◆ ◆ ◆ ◆ ◆ ◆ ◆

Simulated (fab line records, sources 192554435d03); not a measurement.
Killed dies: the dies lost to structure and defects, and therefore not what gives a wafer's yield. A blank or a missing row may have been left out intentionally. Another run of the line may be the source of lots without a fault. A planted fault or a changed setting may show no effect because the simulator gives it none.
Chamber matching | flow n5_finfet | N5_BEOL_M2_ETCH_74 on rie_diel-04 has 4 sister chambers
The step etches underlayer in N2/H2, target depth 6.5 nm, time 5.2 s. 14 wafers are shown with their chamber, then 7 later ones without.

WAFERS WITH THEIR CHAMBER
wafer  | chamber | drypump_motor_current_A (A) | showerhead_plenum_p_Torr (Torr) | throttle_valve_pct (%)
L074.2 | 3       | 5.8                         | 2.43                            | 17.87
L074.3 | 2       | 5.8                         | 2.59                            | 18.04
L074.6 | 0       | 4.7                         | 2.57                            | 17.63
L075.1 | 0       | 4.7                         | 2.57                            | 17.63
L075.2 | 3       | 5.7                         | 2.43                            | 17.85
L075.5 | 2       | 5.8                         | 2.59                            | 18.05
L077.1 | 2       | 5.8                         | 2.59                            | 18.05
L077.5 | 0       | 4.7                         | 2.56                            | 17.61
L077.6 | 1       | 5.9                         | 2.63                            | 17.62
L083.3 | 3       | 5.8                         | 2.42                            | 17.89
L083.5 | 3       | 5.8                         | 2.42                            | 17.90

◆ ◆ ◆ ◆ ◆ ◆ ◆

» **ASSIGNED TASK**: Beginning at the top of the data, extract each line through the line containing "Chamber matching |" and return those lines exactly, with nothing added.

» **WRITTEN ANSWER**:
Simulated (fab line records, sources 192554435d03); not a measurement.
Killed dies: the dies lost to structure and defects, and therefore not what gives a wafer's yield. A blank or a missing row may have been left out intentionally. Another run of the line may be the source of lots without a fault. A planted fault or a changed setting may show no effect because the simulator gives it none.
Chamber matching | flow n5_finfet | N5_BEOL_M2_ETCH_74 on rie_diel-04 has 4 sister chambers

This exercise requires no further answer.